* _Task item_
Set down each line from the start of the material exactly, please, up to and including the one that contains "Character for raised cells? *".

<<<<

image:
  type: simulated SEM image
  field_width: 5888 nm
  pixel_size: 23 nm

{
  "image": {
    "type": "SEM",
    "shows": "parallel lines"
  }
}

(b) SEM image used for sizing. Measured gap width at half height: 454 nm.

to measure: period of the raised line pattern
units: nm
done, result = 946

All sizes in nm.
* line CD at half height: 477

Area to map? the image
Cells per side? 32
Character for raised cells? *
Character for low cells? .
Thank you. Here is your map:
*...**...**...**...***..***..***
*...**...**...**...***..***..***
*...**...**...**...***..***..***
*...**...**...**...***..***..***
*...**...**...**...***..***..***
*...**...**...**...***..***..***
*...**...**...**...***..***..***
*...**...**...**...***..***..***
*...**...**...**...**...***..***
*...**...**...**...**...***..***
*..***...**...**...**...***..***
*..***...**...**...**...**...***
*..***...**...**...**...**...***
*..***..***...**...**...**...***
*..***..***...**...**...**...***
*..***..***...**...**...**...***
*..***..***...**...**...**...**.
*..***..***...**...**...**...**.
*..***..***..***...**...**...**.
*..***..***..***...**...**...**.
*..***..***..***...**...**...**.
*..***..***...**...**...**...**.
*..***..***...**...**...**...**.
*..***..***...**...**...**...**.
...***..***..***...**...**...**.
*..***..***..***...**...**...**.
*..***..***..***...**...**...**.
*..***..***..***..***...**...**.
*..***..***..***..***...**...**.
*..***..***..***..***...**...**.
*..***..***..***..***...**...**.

>>>>

* _Task solution_
image:
  type: simulated SEM image
  field_width: 5888 nm
  pixel_size: 23 nm

{
  "image": {
    "type": "SEM",
    "shows": "parallel lines"
  }
}

(b) SEM image used for sizing. Measured gap width at half height: 454 nm.

to measure: period of the raised line pattern
units: nm
done, result = 946

All sizes in nm.
* line CD at half height: 477

Area to map? the image
Cells per side? 32
Character for raised cells? *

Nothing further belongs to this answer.